→ **ASSIGNMENT**: When you reach the line containing "5. MASKED_ETCH [tone" in the entries below, begin reproducing lines exactly, and stop once the line containing "9. SELECTIVE_ETCH [etch" is done.

→ **ENTRIES SHOWN**:
==============================
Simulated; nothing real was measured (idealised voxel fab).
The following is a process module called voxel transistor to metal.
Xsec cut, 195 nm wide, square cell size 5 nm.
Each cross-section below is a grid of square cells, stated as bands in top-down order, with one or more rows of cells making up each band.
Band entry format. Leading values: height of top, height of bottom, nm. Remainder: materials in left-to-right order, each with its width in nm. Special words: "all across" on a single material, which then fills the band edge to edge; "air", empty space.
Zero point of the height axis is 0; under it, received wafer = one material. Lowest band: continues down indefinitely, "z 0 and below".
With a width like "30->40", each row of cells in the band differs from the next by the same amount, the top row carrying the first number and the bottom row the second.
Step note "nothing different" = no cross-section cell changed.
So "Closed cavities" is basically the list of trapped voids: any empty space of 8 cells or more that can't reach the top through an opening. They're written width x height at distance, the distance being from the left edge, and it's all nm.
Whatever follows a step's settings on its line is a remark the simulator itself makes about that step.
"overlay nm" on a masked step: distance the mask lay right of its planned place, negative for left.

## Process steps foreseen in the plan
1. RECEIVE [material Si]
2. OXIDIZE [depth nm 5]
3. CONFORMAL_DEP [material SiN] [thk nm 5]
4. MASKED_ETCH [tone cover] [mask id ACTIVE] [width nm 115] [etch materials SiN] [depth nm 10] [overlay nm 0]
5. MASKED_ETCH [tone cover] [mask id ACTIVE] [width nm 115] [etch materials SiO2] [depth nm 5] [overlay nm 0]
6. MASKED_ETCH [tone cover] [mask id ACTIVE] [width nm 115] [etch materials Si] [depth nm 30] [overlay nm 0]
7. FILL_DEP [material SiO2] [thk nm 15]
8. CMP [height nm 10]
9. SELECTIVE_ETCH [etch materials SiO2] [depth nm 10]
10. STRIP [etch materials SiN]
==============================

→ **TASK OUTPUT**:
5. MASKED_ETCH [tone cover] [mask id ACTIVE] [width nm 115] [etch materials SiO2] [depth nm 5] [overlay nm 0]
6. MASKED_ETCH [tone cover] [mask id ACTIVE] [width nm 115] [etch materials Si] [depth nm 30] [overlay nm 0]
7. FILL_DEP [material SiO2] [thk nm 15]
8. CMP [height nm 10]
9. SELECTIVE_ETCH [etch materials SiO2] [depth nm 10]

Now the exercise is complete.